## Task item
The material below must be retyped in full, with every line kept exactly as it is.

## Listed entries
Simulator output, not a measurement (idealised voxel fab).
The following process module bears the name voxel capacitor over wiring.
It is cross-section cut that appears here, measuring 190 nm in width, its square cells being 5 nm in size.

## Task answer
Simulator output, not a measurement (idealised voxel fab).
The following process module bears the name voxel capacitor over wiring.
It is cross-section cut that appears here, measuring 190 nm in width, its square cells being 5 nm in size.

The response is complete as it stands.